Copy, exactly and without additions, every line in the records below from the one holding "Documented hereafter: the" through the one holding "290 nm wide, 5", both ends included.

*** Opening of Data listing ***
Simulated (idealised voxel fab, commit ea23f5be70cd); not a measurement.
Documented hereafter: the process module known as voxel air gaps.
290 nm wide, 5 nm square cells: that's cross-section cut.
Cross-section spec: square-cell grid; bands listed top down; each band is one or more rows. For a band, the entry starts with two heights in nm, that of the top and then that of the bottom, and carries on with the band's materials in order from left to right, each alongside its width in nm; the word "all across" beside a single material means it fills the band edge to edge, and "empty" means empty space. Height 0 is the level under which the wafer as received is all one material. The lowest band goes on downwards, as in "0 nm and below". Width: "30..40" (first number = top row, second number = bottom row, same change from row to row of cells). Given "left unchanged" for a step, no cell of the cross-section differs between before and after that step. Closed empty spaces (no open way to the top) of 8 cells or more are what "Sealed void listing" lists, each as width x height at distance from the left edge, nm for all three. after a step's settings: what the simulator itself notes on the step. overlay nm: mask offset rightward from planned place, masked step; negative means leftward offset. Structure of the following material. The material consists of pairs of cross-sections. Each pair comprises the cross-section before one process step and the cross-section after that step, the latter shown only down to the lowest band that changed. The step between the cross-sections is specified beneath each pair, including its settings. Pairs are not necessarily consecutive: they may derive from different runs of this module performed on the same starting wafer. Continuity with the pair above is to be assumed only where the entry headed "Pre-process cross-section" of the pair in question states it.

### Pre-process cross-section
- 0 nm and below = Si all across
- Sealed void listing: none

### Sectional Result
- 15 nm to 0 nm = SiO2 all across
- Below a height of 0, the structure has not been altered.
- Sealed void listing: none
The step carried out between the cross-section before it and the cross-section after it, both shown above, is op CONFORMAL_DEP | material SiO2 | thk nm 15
*** Close of Data listing ***

**Written answer:**
Documented hereafter: the process module known as voxel air gaps.
290 nm wide, 5 nm square cells: that's cross-section cut.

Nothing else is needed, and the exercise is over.